[Work task]
Print the listing below from its opening line through the line holding "(+) after a", both ends included.

○ ○ ○ ○
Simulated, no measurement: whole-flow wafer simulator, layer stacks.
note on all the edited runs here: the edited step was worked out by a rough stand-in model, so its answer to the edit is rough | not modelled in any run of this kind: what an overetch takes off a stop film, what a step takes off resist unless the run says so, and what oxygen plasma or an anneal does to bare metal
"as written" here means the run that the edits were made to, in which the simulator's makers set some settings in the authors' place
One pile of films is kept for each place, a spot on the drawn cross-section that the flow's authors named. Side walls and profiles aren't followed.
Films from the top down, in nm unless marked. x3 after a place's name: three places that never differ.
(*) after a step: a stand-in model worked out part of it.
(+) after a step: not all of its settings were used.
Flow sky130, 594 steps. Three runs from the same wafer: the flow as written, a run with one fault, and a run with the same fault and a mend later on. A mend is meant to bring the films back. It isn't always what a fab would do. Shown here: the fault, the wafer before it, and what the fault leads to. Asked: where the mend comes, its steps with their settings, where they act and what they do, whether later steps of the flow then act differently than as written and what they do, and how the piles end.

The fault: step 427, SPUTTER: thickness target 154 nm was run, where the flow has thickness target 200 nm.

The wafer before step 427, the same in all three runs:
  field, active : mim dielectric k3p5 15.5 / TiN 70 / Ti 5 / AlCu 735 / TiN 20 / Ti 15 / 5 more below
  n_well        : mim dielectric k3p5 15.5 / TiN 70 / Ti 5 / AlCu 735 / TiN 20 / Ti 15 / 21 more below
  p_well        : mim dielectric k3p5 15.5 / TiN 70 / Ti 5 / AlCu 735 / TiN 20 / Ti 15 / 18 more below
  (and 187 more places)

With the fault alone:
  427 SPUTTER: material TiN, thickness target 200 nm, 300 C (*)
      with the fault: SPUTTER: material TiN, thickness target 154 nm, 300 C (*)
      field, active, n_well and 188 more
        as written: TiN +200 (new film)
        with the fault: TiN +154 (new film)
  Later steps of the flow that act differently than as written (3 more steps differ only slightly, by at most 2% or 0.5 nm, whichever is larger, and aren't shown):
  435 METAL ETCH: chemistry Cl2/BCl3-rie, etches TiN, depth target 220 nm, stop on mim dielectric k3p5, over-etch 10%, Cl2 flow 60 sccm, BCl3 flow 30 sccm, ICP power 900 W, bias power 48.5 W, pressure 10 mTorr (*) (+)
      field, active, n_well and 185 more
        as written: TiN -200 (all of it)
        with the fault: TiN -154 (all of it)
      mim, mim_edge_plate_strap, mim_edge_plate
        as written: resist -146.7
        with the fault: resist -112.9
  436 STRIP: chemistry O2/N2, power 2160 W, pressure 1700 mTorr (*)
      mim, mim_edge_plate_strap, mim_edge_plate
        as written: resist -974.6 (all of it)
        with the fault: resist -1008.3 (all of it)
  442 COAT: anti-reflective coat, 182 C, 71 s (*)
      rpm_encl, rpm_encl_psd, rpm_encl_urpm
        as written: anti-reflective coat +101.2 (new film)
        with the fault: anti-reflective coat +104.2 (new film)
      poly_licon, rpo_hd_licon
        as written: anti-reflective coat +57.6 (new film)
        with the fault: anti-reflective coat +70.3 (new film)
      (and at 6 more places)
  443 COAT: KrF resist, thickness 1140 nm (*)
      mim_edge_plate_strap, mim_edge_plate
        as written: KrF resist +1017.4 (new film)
○ ○ ○ ○

[Problem solution]
Simulated, no measurement: whole-flow wafer simulator, layer stacks.
note on all the edited runs here: the edited step was worked out by a rough stand-in model, so its answer to the edit is rough | not modelled in any run of this kind: what an overetch takes off a stop film, what a step takes off resist unless the run says so, and what oxygen plasma or an anneal does to bare metal
"as written" here means the run that the edits were made to, in which the simulator's makers set some settings in the authors' place
One pile of films is kept for each place, a spot on the drawn cross-section that the flow's authors named. Side walls and profiles aren't followed.
Films from the top down, in nm unless marked. x3 after a place's name: three places that never differ.
(*) after a step: a stand-in model worked out part of it.
(+) after a step: not all of its settings were used.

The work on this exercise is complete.